══════════
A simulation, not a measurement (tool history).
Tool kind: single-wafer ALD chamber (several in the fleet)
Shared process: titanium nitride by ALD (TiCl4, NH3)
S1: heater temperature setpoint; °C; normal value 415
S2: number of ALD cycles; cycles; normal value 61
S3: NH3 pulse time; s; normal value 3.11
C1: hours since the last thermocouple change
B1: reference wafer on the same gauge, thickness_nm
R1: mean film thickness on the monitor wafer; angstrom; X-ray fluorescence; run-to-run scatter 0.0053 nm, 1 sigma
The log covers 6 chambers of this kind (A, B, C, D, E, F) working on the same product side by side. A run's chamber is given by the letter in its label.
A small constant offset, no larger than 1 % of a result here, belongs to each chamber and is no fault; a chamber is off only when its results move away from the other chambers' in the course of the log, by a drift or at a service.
══════════

> **ASSIGNMENT**
Restate the material word for word.

> **WRITTEN SOLUTION**
A simulation, not a measurement (tool history).
Tool kind: single-wafer ALD chamber (several in the fleet)
Shared process: titanium nitride by ALD (TiCl4, NH3)
S1: heater temperature setpoint; °C; normal value 415
S2: number of ALD cycles; cycles; normal value 61
S3: NH3 pulse time; s; normal value 3.11
C1: hours since the last thermocouple change
B1: reference wafer on the same gauge, thickness_nm
R1: mean film thickness on the monitor wafer; angstrom; X-ray fluorescence; run-to-run scatter 0.0053 nm, 1 sigma
The log covers 6 chambers of this kind (A, B, C, D, E, F) working on the same product side by side. A run's chamber is given by the letter in its label.
A small constant offset, no larger than 1 % of a result here, belongs to each chamber and is no fault; a chamber is off only when its results move away from the other chambers' in the course of the log, by a drift or at a service.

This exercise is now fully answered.